▸ Material supplied:
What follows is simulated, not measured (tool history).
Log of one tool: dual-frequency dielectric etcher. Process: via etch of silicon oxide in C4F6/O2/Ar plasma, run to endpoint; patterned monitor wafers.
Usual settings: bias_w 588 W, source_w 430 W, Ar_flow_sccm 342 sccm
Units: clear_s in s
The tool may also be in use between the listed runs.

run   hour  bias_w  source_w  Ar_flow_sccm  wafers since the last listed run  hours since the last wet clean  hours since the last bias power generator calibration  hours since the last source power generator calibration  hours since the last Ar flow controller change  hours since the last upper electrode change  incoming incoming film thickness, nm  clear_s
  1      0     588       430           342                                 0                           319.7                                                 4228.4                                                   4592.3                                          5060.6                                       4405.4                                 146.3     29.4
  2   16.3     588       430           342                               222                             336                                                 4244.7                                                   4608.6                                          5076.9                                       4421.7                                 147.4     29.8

▸ Exercise: Please retype the whole of the material above exactly.

▸ Response area:
What follows is simulated, not measured (tool history).
Log of one tool: dual-frequency dielectric etcher. Process: via etch of silicon oxide in C4F6/O2/Ar plasma, run to endpoint; patterned monitor wafers.
Usual settings: bias_w 588 W, source_w 430 W, Ar_flow_sccm 342 sccm
Units: clear_s in s
The tool may also be in use between the listed runs.

run   hour  bias_w  source_w  Ar_flow_sccm  wafers since the last listed run  hours since the last wet clean  hours since the last bias power generator calibration  hours since the last source power generator calibration  hours since the last Ar flow controller change  hours since the last upper electrode change  incoming incoming film thickness, nm  clear_s
  1      0     588       430           342                                 0                           319.7                                                 4228.4                                                   4592.3                                          5060.6                                       4405.4                                 146.3     29.4
  2   16.3     588       430           342                               222                             336                                                 4244.7                                                   4608.6                                          5076.9                                       4421.7                                 147.4     29.8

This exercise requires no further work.